** Task item **
For this exercise, please reproduce the records below word for word, from the first line through the line with "some of these".

+---+

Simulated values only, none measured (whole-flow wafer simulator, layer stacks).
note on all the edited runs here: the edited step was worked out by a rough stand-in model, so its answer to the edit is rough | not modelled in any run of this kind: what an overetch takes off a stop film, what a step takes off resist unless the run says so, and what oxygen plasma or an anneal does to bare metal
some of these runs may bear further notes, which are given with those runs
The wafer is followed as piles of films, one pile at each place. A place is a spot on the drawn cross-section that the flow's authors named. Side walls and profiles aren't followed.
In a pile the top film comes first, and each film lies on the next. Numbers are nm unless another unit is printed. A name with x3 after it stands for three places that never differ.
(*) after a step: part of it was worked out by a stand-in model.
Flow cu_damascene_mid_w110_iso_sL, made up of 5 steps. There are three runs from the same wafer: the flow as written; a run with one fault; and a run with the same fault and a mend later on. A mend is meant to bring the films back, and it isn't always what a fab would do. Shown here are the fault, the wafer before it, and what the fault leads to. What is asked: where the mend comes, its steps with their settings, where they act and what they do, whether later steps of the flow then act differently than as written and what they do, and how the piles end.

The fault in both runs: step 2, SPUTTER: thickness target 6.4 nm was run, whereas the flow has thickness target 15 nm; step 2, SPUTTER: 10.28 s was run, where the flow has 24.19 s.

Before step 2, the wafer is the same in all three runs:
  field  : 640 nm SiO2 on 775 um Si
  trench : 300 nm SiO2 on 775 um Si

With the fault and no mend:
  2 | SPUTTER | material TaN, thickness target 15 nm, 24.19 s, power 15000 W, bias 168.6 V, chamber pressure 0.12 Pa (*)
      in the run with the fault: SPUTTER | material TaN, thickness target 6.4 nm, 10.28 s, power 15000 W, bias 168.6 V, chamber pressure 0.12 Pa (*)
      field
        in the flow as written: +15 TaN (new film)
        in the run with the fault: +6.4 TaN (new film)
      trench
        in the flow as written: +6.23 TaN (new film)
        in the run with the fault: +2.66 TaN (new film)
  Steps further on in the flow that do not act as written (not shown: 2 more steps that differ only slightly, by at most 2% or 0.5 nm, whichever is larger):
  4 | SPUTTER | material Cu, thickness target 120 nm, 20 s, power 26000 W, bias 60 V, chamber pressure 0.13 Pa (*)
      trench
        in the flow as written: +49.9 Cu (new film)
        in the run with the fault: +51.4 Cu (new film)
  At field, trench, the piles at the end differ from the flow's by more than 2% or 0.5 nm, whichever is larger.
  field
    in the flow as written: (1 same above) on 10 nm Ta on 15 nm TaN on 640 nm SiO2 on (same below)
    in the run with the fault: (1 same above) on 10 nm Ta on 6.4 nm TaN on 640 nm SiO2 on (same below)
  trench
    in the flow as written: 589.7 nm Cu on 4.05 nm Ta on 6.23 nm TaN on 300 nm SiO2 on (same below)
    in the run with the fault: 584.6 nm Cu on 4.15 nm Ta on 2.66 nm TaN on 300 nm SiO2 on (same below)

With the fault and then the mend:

+---+

** Exercise result **
Simulated values only, none measured (whole-flow wafer simulator, layer stacks).
note on all the edited runs here: the edited step was worked out by a rough stand-in model, so its answer to the edit is rough | not modelled in any run of this kind: what an overetch takes off a stop film, what a step takes off resist unless the run says so, and what oxygen plasma or an anneal does to bare metal
some of these runs may bear further notes, which are given with those runs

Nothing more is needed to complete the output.